- **Supplied information**
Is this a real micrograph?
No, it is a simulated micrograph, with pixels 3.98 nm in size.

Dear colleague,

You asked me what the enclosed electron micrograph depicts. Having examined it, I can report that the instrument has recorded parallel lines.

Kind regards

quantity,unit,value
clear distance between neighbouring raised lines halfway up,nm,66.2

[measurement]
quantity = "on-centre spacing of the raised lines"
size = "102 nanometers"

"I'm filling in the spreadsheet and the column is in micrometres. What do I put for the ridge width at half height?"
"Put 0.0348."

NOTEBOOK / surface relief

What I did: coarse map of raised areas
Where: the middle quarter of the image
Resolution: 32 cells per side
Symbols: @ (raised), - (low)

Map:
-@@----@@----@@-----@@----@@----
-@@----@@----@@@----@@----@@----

- **Work request**
All of the entries should be repeated word for word.

- **Task output**
Is this a real micrograph?
No, it is a simulated micrograph, with pixels 3.98 nm in size.

Dear colleague,

You asked me what the enclosed electron micrograph depicts. Having examined it, I can report that the instrument has recorded parallel lines.

Kind regards

quantity,unit,value
clear distance between neighbouring raised lines halfway up,nm,66.2

[measurement]
quantity = "on-centre spacing of the raised lines"
size = "102 nanometers"

"I'm filling in the spreadsheet and the column is in micrometres. What do I put for the ridge width at half height?"
"Put 0.0348."

NOTEBOOK / surface relief

What I did: coarse map of raised areas
Where: the middle quarter of the image
Resolution: 32 cells per side
Symbols: @ (raised), - (low)

Map:
-@@----@@----@@-----@@----@@----
-@@----@@----@@@----@@----@@----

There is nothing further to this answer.